Assigned task:
Copy word for word the lines from the start of the records through the line that contains "9 | EXPOSE |", both included.

Raw data:
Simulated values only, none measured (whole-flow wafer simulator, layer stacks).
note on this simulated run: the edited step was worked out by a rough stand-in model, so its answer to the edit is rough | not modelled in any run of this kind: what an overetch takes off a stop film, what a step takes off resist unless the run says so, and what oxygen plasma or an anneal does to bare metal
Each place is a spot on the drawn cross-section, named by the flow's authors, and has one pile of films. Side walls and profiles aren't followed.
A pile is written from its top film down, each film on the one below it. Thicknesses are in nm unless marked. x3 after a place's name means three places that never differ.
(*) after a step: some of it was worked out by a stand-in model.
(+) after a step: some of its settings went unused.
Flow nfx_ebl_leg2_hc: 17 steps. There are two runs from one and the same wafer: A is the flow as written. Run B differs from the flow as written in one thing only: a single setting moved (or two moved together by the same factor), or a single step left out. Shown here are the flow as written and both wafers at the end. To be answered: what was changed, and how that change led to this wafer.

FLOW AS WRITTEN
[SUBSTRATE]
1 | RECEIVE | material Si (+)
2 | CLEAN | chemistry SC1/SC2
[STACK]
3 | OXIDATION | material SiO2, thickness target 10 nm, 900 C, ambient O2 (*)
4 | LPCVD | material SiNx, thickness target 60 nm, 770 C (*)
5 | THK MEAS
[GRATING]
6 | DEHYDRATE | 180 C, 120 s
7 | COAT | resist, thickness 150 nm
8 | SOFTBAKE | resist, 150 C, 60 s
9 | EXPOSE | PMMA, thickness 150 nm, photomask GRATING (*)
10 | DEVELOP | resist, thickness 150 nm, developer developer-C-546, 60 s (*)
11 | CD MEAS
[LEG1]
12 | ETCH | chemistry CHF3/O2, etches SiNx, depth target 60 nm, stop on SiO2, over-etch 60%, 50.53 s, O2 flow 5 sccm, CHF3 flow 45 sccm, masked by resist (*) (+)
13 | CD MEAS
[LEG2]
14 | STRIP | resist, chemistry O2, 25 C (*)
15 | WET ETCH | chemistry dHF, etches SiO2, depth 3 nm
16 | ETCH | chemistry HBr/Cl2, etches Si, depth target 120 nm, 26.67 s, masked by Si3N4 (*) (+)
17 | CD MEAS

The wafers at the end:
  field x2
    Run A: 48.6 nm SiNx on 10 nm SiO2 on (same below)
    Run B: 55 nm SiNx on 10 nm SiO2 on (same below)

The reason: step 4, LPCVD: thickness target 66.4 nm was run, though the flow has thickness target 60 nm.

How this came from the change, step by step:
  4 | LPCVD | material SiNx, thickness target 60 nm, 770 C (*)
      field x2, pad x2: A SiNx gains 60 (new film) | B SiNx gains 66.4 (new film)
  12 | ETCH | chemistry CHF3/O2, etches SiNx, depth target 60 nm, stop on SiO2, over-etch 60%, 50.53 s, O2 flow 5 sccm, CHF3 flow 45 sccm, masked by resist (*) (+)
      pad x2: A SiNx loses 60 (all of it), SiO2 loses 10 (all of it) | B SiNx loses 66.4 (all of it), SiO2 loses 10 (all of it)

Worked solution:
Simulated values only, none measured (whole-flow wafer simulator, layer stacks).
note on this simulated run: the edited step was worked out by a rough stand-in model, so its answer to the edit is rough | not modelled in any run of this kind: what an overetch takes off a stop film, what a step takes off resist unless the run says so, and what oxygen plasma or an anneal does to bare metal
Each place is a spot on the drawn cross-section, named by the flow's authors, and has one pile of films. Side walls and profiles aren't followed.
A pile is written from its top film down, each film on the one below it. Thicknesses are in nm unless marked. x3 after a place's name means three places that never differ.
(*) after a step: some of it was worked out by a stand-in model.
(+) after a step: some of its settings went unused.
Flow nfx_ebl_leg2_hc: 17 steps. There are two runs from one and the same wafer: A is the flow as written. Run B differs from the flow as written in one thing only: a single setting moved (or two moved together by the same factor), or a single step left out. Shown here are the flow as written and both wafers at the end. To be answered: what was changed, and how that change led to this wafer.

FLOW AS WRITTEN
[SUBSTRATE]
1 | RECEIVE | material Si (+)
2 | CLEAN | chemistry SC1/SC2
[STACK]
3 | OXIDATION | material SiO2, thickness target 10 nm, 900 C, ambient O2 (*)
4 | LPCVD | material SiNx, thickness target 60 nm, 770 C (*)
5 | THK MEAS
[GRATING]
6 | DEHYDRATE | 180 C, 120 s
7 | COAT | resist, thickness 150 nm
8 | SOFTBAKE | resist, 150 C, 60 s
9 | EXPOSE | PMMA, thickness 150 nm, photomask GRATING (*)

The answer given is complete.